→ Task item:
Please write out, exactly as given, every line of the entries below up to and including the line with "[status] finished".

****
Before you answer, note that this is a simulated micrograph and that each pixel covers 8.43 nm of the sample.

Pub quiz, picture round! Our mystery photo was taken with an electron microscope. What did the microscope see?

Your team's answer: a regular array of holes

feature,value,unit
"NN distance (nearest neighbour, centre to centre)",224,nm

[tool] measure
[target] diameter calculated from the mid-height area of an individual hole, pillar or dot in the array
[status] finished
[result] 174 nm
****

→ Response box:
Before you answer, note that this is a simulated micrograph and that each pixel covers 8.43 nm of the sample.

Pub quiz, picture round! Our mystery photo was taken with an electron microscope. What did the microscope see?

Your team's answer: a regular array of holes

feature,value,unit
"NN distance (nearest neighbour, centre to centre)",224,nm

[tool] measure
[target] diameter calculated from the mid-height area of an individual hole, pillar or dot in the array
[status] finished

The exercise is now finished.